**WORK TASK:** The reply should consist of the full listing, repeated word for word.

=== EXTRACTED INFORMATION ===

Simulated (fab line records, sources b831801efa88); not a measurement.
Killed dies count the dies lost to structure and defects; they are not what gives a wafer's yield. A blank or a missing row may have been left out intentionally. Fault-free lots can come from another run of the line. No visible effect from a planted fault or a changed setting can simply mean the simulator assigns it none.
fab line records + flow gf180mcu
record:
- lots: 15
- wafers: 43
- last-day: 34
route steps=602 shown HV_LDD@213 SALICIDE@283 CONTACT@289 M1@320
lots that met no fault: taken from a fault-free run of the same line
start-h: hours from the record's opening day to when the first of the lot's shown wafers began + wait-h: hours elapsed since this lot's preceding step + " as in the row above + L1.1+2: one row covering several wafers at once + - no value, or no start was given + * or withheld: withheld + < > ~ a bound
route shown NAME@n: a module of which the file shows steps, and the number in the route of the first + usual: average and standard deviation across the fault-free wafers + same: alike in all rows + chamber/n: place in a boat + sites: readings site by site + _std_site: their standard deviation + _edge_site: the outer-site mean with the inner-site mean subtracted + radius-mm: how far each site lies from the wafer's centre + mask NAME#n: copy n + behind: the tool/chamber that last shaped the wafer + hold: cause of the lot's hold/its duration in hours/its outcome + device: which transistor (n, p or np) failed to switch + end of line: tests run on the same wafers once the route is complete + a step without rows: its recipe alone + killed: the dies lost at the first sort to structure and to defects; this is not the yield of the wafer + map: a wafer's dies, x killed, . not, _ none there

===

**RESPONSE AREA:**
Simulated (fab line records, sources b831801efa88); not a measurement.
Killed dies count the dies lost to structure and defects; they are not what gives a wafer's yield. A blank or a missing row may have been left out intentionally. Fault-free lots can come from another run of the line. No visible effect from a planted fault or a changed setting can simply mean the simulator assigns it none.
fab line records + flow gf180mcu
record:
- lots: 15
- wafers: 43
- last-day: 34
route steps=602 shown HV_LDD@213 SALICIDE@283 CONTACT@289 M1@320
lots that met no fault: taken from a fault-free run of the same line
start-h: hours from the record's opening day to when the first of the lot's shown wafers began + wait-h: hours elapsed since this lot's preceding step + " as in the row above + L1.1+2: one row covering several wafers at once + - no value, or no start was given + * or withheld: withheld + < > ~ a bound
route shown NAME@n: a module of which the file shows steps, and the number in the route of the first + usual: average and standard deviation across the fault-free wafers + same: alike in all rows + chamber/n: place in a boat + sites: readings site by site + _std_site: their standard deviation + _edge_site: the outer-site mean with the inner-site mean subtracted + radius-mm: how far each site lies from the wafer's centre + mask NAME#n: copy n + behind: the tool/chamber that last shaped the wafer + hold: cause of the lot's hold/its duration in hours/its outcome + device: which transistor (n, p or np) failed to switch + end of line: tests run on the same wafers once the route is complete + a step without rows: its recipe alone + killed: the dies lost at the first sort to structure and to defects; this is not the yield of the wafer + map: a wafer's dies, x killed, . not, _ none there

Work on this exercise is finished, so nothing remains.